• **EXTRACTED MATERIAL**:
- Opening Delimiter -
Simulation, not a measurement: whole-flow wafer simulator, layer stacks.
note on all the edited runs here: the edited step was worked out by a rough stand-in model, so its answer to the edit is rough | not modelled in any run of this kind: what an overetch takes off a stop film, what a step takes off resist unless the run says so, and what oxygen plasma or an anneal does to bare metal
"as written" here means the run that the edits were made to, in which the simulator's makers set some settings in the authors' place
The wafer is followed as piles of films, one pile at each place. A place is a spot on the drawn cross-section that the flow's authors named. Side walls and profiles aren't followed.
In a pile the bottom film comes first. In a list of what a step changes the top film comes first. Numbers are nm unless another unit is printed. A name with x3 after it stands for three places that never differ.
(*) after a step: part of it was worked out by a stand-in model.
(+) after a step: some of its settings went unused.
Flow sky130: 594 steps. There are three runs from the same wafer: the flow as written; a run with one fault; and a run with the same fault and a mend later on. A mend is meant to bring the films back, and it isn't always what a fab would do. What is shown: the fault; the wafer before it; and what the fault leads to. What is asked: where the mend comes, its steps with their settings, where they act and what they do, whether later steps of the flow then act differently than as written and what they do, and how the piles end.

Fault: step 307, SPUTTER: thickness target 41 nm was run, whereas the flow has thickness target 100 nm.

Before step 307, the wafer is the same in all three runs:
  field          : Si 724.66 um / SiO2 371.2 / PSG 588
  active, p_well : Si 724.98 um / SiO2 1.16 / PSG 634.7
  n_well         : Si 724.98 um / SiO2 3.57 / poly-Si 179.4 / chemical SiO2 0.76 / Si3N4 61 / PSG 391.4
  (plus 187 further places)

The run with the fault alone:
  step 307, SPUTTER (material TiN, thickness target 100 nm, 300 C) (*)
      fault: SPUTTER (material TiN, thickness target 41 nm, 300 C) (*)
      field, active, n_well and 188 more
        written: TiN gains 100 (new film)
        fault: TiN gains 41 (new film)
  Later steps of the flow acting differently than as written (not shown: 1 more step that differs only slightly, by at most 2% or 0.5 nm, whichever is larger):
- Closing Delimiter -

• **ACTION ITEM**: Nothing but an exact copy of the lines from the start of the entries through the line containing "(+) after a" belongs in the response.

• **TASK ANSWER**:
Simulation, not a measurement: whole-flow wafer simulator, layer stacks.
note on all the edited runs here: the edited step was worked out by a rough stand-in model, so its answer to the edit is rough | not modelled in any run of this kind: what an overetch takes off a stop film, what a step takes off resist unless the run says so, and what oxygen plasma or an anneal does to bare metal
"as written" here means the run that the edits were made to, in which the simulator's makers set some settings in the authors' place
The wafer is followed as piles of films, one pile at each place. A place is a spot on the drawn cross-section that the flow's authors named. Side walls and profiles aren't followed.
In a pile the bottom film comes first. In a list of what a step changes the top film comes first. Numbers are nm unless another unit is printed. A name with x3 after it stands for three places that never differ.
(*) after a step: part of it was worked out by a stand-in model.
(+) after a step: some of its settings went unused.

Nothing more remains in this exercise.